Somewhere below are a line with "11111111000000000000000000000001" and a later line with "00000000001111111111100000000000". Output exactly those lines and all lines between them.

##############################

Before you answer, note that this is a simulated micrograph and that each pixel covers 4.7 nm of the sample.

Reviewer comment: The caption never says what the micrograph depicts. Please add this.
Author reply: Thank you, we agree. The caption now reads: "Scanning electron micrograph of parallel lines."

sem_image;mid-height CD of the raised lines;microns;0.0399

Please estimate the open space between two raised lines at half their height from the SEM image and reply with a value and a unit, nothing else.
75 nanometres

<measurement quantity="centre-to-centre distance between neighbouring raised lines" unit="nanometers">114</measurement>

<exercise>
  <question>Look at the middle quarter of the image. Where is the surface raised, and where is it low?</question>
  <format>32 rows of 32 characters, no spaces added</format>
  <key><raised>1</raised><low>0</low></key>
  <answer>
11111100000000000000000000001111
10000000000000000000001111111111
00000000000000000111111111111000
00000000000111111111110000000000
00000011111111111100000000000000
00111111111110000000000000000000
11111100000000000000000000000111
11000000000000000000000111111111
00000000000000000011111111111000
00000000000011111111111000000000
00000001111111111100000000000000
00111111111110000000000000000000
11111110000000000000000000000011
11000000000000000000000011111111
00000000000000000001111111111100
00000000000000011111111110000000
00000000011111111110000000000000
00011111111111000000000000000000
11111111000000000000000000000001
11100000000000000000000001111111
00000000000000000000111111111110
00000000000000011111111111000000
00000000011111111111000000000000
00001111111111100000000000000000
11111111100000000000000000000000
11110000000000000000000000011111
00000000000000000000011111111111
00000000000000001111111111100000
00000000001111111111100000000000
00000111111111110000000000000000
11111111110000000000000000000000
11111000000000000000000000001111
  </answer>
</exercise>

##############################

* [Result]
11111111000000000000000000000001
11100000000000000000000001111111
00000000000000000000111111111110
00000000000000011111111111000000
00000000011111111111000000000000
00001111111111100000000000000000
11111111100000000000000000000000
11110000000000000000000000011111
00000000000000000000011111111111
00000000000000001111111111100000
00000000001111111111100000000000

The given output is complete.